RAW DATA:
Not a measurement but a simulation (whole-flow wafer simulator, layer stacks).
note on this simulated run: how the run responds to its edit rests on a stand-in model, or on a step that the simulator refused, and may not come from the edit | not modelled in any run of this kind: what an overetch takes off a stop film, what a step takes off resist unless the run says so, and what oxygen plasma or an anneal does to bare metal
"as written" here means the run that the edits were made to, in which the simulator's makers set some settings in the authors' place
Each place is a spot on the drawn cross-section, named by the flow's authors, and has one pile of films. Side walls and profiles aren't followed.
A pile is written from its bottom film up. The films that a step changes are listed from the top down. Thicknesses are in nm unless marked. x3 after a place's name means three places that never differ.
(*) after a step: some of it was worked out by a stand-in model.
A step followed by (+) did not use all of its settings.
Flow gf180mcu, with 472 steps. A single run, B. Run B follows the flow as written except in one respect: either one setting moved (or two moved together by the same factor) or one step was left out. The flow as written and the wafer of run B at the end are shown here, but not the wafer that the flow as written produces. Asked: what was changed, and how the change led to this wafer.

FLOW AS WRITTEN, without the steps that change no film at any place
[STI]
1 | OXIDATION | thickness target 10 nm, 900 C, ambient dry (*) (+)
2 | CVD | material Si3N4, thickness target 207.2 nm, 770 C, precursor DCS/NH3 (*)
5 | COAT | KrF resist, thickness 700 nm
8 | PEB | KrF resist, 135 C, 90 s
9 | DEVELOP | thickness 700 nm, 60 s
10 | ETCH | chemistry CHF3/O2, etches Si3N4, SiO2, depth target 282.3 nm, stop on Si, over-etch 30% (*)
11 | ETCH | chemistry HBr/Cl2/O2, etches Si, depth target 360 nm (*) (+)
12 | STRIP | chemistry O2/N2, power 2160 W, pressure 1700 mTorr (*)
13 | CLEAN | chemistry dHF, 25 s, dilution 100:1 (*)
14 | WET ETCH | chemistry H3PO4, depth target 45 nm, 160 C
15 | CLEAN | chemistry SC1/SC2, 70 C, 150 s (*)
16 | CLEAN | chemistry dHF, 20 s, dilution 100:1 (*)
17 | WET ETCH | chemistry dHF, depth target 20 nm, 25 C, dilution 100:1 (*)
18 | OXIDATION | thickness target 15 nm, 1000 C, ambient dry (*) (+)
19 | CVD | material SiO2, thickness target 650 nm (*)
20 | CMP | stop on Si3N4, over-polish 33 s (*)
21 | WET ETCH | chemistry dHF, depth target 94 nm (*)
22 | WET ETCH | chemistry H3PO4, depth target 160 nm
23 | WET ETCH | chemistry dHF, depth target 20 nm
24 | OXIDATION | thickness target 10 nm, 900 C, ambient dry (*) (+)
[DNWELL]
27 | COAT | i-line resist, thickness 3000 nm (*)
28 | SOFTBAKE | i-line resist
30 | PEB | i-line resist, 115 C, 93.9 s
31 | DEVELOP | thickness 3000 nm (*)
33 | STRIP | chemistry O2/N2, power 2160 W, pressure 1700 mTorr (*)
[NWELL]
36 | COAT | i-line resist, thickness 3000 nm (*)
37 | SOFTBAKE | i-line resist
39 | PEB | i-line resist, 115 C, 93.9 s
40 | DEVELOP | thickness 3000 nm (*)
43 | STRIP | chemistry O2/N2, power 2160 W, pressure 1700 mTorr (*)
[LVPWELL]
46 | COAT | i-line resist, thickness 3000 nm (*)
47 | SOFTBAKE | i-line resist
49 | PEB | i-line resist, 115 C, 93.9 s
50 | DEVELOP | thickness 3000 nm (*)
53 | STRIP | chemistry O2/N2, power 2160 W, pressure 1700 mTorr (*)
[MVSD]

ASSIGNED TASK: From the top of the material above, print every line exactly, ending with the line that holds "Flow gf180mcu, with".

WRITTEN REPLY:
Not a measurement but a simulation (whole-flow wafer simulator, layer stacks).
note on this simulated run: how the run responds to its edit rests on a stand-in model, or on a step that the simulator refused, and may not come from the edit | not modelled in any run of this kind: what an overetch takes off a stop film, what a step takes off resist unless the run says so, and what oxygen plasma or an anneal does to bare metal
"as written" here means the run that the edits were made to, in which the simulator's makers set some settings in the authors' place
Each place is a spot on the drawn cross-section, named by the flow's authors, and has one pile of films. Side walls and profiles aren't followed.
A pile is written from its bottom film up. The films that a step changes are listed from the top down. Thicknesses are in nm unless marked. x3 after a place's name means three places that never differ.
(*) after a step: some of it was worked out by a stand-in model.
A step followed by (+) did not use all of its settings.
Flow gf180mcu, with 472 steps. A single run, B. Run B follows the flow as written except in one respect: either one setting moved (or two moved together by the same factor) or one step was left out. The flow as written and the wafer of run B at the end are shown here, but not the wafer that the flow as written produces. Asked: what was changed, and how the change led to this wafer.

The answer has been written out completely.